_Data supplied_:
·····
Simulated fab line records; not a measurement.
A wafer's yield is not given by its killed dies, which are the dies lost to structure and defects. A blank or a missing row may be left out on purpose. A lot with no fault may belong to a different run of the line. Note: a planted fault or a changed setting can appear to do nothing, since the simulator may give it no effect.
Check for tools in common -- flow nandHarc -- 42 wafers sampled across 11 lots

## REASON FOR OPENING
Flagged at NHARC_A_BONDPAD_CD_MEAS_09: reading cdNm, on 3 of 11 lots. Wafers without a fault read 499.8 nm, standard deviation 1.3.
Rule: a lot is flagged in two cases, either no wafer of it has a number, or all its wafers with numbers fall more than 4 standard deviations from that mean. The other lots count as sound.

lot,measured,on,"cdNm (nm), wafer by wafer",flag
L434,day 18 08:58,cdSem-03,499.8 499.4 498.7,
·····

_Work request_: Please make an exact copy of each record.

_Task response_:
Simulated fab line records; not a measurement.
A wafer's yield is not given by its killed dies, which are the dies lost to structure and defects. A blank or a missing row may be left out on purpose. A lot with no fault may belong to a different run of the line. Note: a planted fault or a changed setting can appear to do nothing, since the simulator may give it no effect.
Check for tools in common -- flow nandHarc -- 42 wafers sampled across 11 lots

## REASON FOR OPENING
Flagged at NHARC_A_BONDPAD_CD_MEAS_09: reading cdNm, on 3 of 11 lots. Wafers without a fault read 499.8 nm, standard deviation 1.3.
Rule: a lot is flagged in two cases, either no wafer of it has a number, or all its wafers with numbers fall more than 4 standard deviations from that mean. The other lots count as sound.

lot,measured,on,"cdNm (nm), wafer by wafer",flag
L434,day 18 08:58,cdSem-03,499.8 499.4 498.7,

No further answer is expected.